[Exercise data]:
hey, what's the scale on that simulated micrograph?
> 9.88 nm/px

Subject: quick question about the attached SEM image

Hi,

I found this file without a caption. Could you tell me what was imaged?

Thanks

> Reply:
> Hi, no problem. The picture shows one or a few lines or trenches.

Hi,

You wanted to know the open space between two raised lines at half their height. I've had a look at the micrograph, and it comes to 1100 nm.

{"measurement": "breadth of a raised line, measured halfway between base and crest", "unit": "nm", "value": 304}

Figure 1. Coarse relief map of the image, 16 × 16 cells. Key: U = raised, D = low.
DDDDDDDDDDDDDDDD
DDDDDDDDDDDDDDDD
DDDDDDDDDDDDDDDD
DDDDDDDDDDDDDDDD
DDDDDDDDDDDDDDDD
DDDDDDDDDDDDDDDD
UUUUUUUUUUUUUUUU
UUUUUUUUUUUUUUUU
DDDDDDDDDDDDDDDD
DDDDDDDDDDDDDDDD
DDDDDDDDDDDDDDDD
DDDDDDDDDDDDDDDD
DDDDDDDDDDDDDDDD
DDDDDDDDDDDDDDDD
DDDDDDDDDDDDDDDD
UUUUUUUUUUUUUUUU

[Brief]: Print again each line of the listing above, exactly as it appears.

[Worked solution]:
hey, what's the scale on that simulated micrograph?
> 9.88 nm/px

Subject: quick question about the attached SEM image

Hi,

I found this file without a caption. Could you tell me what was imaged?

Thanks

> Reply:
> Hi, no problem. The picture shows one or a few lines or trenches.

Hi,

You wanted to know the open space between two raised lines at half their height. I've had a look at the micrograph, and it comes to 1100 nm.

{"measurement": "breadth of a raised line, measured halfway between base and crest", "unit": "nm", "value": 304}

Figure 1. Coarse relief map of the image, 16 × 16 cells. Key: U = raised, D = low.
DDDDDDDDDDDDDDDD
DDDDDDDDDDDDDDDD
DDDDDDDDDDDDDDDD
DDDDDDDDDDDDDDDD
DDDDDDDDDDDDDDDD
DDDDDDDDDDDDDDDD
UUUUUUUUUUUUUUUU
UUUUUUUUUUUUUUUU
DDDDDDDDDDDDDDDD
DDDDDDDDDDDDDDDD
DDDDDDDDDDDDDDDD
DDDDDDDDDDDDDDDD
DDDDDDDDDDDDDDDD
DDDDDDDDDDDDDDDD
DDDDDDDDDDDDDDDD
UUUUUUUUUUUUUUUU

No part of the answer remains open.